In the listing below, find the line holding "In this fleet" and the line holding "run,hour,temp_c,co_reactant_pulse_time_s,hours since the". Write out those two lines and all lines between, exactly, and nothing more.

*** Opening Extracted records ***

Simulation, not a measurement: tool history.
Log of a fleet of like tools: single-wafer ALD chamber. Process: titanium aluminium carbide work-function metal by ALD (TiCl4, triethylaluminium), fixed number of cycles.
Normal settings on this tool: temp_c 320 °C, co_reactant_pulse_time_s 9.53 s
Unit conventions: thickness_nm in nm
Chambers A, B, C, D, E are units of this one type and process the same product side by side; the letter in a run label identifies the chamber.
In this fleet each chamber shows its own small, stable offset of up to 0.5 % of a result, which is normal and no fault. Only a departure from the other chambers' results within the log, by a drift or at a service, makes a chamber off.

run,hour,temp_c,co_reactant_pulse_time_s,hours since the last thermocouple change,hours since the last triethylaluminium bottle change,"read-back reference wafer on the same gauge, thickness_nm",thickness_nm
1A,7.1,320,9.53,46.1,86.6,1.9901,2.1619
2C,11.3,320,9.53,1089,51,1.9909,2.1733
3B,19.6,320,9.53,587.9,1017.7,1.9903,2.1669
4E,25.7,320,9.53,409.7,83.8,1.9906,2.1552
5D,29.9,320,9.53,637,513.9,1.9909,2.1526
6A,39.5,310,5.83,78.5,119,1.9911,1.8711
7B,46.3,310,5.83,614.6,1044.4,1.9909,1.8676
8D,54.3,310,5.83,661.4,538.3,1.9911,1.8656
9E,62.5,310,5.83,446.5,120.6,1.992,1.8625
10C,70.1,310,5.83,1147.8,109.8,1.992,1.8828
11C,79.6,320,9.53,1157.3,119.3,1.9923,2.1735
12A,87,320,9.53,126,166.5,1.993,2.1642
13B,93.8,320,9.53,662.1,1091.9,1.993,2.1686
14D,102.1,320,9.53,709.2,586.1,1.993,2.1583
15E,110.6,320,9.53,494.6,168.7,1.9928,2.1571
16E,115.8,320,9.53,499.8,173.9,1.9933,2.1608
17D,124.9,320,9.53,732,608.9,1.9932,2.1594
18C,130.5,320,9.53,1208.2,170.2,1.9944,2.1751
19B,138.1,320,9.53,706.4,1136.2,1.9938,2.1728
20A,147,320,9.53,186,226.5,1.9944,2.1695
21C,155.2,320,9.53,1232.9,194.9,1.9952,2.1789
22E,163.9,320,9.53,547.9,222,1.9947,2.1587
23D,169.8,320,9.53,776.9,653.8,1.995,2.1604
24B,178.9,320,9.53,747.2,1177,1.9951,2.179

*** Closing Extracted records ***

• _Task solution_:
In this fleet each chamber shows its own small, stable offset of up to 0.5 % of a result, which is normal and no fault. Only a departure from the other chambers' results within the log, by a drift or at a service, makes a chamber off.

run,hour,temp_c,co_reactant_pulse_time_s,hours since the last thermocouple change,hours since the last triethylaluminium bottle change,"read-back reference wafer on the same gauge, thickness_nm",thickness_nm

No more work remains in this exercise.